**Source material:**
+===+
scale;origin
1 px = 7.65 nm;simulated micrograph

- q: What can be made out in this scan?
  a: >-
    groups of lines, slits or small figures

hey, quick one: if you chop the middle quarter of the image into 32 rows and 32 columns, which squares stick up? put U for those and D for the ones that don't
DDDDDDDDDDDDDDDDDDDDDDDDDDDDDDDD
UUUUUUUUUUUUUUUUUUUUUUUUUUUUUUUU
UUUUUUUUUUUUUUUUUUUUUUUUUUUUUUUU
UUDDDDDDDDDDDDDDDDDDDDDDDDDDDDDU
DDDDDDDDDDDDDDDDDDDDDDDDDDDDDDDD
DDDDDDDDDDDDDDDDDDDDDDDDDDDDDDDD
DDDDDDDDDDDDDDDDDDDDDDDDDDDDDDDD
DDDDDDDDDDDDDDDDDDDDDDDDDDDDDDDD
+===+

**Required action:** Nothing in the records above may be left out when you repeat them exactly.

**Reply:**
scale;origin
1 px = 7.65 nm;simulated micrograph

- q: What can be made out in this scan?
  a: >-
    groups of lines, slits or small figures

hey, quick one: if you chop the middle quarter of the image into 32 rows and 32 columns, which squares stick up? put U for those and D for the ones that don't
DDDDDDDDDDDDDDDDDDDDDDDDDDDDDDDD
UUUUUUUUUUUUUUUUUUUUUUUUUUUUUUUU
UUUUUUUUUUUUUUUUUUUUUUUUUUUUUUUU
UUDDDDDDDDDDDDDDDDDDDDDDDDDDDDDU
DDDDDDDDDDDDDDDDDDDDDDDDDDDDDDDD
DDDDDDDDDDDDDDDDDDDDDDDDDDDDDDDD
DDDDDDDDDDDDDDDDDDDDDDDDDDDDDDDD
DDDDDDDDDDDDDDDDDDDDDDDDDDDDDDDD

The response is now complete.